══ DATA TO EXAMINE

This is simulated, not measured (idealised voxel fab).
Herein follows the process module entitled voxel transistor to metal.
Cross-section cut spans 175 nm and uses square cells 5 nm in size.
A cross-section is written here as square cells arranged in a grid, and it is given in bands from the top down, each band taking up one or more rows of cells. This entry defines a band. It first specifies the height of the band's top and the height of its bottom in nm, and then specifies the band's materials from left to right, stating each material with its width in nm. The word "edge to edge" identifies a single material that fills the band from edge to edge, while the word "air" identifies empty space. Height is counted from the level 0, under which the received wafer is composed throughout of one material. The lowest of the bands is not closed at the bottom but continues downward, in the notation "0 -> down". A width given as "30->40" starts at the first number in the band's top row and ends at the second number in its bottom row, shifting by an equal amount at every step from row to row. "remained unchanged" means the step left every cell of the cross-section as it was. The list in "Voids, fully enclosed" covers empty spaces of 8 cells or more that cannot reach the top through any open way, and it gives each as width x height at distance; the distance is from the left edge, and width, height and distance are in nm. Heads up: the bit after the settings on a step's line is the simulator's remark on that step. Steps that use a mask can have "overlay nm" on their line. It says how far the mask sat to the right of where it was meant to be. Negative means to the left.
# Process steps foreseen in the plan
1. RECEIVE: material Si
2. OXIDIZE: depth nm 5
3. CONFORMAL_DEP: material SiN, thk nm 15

════

Return the data from the top line through the bottom line exactly.

WRITTEN REPLY:
This is simulated, not measured (idealised voxel fab).
Herein follows the process module entitled voxel transistor to metal.
Cross-section cut spans 175 nm and uses square cells 5 nm in size.
A cross-section is written here as square cells arranged in a grid, and it is given in bands from the top down, each band taking up one or more rows of cells. This entry defines a band. It first specifies the height of the band's top and the height of its bottom in nm, and then specifies the band's materials from left to right, stating each material with its width in nm. The word "edge to edge" identifies a single material that fills the band from edge to edge, while the word "air" identifies empty space. Height is counted from the level 0, under which the received wafer is composed throughout of one material. The lowest of the bands is not closed at the bottom but continues downward, in the notation "0 -> down". A width given as "30->40" starts at the first number in the band's top row and ends at the second number in its bottom row, shifting by an equal amount at every step from row to row. "remained unchanged" means the step left every cell of the cross-section as it was. The list in "Voids, fully enclosed" covers empty spaces of 8 cells or more that cannot reach the top through any open way, and it gives each as width x height at distance; the distance is from the left edge, and width, height and distance are in nm. Heads up: the bit after the settings on a step's line is the simulator's remark on that step. Steps that use a mask can have "overlay nm" on their line. It says how far the mask sat to the right of where it was meant to be. Negative means to the left.
# Process steps foreseen in the plan
1. RECEIVE: material Si
2. OXIDIZE: depth nm 5
3. CONFORMAL_DEP: material SiN, thk nm 15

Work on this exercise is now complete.